### Work instruction
Repeat the lines of the data that follow, please, starting at the first and stopping after the one with "time: polishing time; s".

### Data for review
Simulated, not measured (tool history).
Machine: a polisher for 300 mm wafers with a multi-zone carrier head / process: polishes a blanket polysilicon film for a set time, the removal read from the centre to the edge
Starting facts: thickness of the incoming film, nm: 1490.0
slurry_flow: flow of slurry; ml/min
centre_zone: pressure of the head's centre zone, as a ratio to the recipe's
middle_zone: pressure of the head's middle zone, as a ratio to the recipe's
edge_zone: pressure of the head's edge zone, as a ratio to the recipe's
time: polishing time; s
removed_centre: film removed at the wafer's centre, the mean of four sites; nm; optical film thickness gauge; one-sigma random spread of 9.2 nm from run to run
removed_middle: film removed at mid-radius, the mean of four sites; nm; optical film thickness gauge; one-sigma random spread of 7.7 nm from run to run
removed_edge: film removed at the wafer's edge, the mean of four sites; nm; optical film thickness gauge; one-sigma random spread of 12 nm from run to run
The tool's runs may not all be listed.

### Written response
Simulated, not measured (tool history).
Machine: a polisher for 300 mm wafers with a multi-zone carrier head / process: polishes a blanket polysilicon film for a set time, the removal read from the centre to the edge
Starting facts: thickness of the incoming film, nm: 1490.0
slurry_flow: flow of slurry; ml/min
centre_zone: pressure of the head's centre zone, as a ratio to the recipe's
middle_zone: pressure of the head's middle zone, as a ratio to the recipe's
edge_zone: pressure of the head's edge zone, as a ratio to the recipe's
time: polishing time; s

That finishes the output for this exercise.